Material supplied:
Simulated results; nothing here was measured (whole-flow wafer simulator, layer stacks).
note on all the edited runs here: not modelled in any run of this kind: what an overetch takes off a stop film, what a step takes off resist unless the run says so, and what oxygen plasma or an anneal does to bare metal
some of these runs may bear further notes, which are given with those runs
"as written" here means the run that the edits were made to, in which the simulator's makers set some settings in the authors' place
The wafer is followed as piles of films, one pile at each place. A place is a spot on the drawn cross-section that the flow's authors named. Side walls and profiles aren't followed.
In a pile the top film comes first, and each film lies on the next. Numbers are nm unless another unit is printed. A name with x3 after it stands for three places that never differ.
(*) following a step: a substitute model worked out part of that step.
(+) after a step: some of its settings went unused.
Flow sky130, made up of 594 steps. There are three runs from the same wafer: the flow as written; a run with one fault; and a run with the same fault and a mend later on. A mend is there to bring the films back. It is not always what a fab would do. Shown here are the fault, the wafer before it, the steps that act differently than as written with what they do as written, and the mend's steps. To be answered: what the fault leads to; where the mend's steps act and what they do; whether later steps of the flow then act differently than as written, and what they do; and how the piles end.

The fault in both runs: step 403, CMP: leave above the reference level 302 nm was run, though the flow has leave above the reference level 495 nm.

Work item:
Return all the lines shown above, precisely as they stand.

Your solution:
Simulated results; nothing here was measured (whole-flow wafer simulator, layer stacks).
note on all the edited runs here: not modelled in any run of this kind: what an overetch takes off a stop film, what a step takes off resist unless the run says so, and what oxygen plasma or an anneal does to bare metal
some of these runs may bear further notes, which are given with those runs
"as written" here means the run that the edits were made to, in which the simulator's makers set some settings in the authors' place
The wafer is followed as piles of films, one pile at each place. A place is a spot on the drawn cross-section that the flow's authors named. Side walls and profiles aren't followed.
In a pile the top film comes first, and each film lies on the next. Numbers are nm unless another unit is printed. A name with x3 after it stands for three places that never differ.
(*) following a step: a substitute model worked out part of that step.
(+) after a step: some of its settings went unused.
Flow sky130, made up of 594 steps. There are three runs from the same wafer: the flow as written; a run with one fault; and a run with the same fault and a mend later on. A mend is there to bring the films back. It is not always what a fab would do. Shown here are the fault, the wafer before it, the steps that act differently than as written with what they do as written, and the mend's steps. To be answered: what the fault leads to; where the mend's steps act and what they do; whether later steps of the flow then act differently than as written, and what they do; and how the piles end.

The fault in both runs: step 403, CMP: leave above the reference level 302 nm was run, though the flow has leave above the reference level 495 nm.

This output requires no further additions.